Extracted records =>
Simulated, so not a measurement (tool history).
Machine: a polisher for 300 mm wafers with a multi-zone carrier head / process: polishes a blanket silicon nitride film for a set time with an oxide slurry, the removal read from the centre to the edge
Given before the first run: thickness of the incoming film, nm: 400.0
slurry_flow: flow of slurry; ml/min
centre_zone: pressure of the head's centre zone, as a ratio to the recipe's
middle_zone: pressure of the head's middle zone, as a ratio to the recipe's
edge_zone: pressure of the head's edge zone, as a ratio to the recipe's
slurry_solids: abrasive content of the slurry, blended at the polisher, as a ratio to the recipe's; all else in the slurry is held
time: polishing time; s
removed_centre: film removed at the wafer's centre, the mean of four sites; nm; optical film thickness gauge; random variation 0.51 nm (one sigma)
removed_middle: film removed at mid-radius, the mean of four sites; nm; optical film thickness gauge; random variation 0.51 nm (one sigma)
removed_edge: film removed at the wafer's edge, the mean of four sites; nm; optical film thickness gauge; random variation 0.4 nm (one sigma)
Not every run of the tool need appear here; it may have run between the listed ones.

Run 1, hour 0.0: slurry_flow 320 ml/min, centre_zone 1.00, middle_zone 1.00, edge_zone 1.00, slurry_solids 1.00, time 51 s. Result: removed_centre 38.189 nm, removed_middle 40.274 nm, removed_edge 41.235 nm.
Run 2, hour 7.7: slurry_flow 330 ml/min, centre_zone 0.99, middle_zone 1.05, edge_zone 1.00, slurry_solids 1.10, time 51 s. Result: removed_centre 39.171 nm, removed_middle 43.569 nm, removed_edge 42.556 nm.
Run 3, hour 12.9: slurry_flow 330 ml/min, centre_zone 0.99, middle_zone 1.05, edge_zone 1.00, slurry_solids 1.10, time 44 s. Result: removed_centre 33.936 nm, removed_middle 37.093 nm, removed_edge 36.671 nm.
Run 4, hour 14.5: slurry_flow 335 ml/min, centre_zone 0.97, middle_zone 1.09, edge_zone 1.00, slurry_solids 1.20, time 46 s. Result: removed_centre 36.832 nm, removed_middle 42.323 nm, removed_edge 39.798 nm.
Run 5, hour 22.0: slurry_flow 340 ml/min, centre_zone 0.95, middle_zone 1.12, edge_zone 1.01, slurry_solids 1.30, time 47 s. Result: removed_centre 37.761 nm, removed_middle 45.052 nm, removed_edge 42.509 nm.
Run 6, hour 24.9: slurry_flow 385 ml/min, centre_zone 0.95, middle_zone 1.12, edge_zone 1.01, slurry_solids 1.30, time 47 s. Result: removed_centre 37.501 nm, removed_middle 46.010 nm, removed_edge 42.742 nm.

Required action => Nothing but the exact lines from the start of the material through the line holding "centre_zone: pressure of", both included, belongs in the answer.

Response box =>
Simulated, so not a measurement (tool history).
Machine: a polisher for 300 mm wafers with a multi-zone carrier head / process: polishes a blanket silicon nitride film for a set time with an oxide slurry, the removal read from the centre to the edge
Given before the first run: thickness of the incoming film, nm: 400.0
slurry_flow: flow of slurry; ml/min
centre_zone: pressure of the head's centre zone, as a ratio to the recipe's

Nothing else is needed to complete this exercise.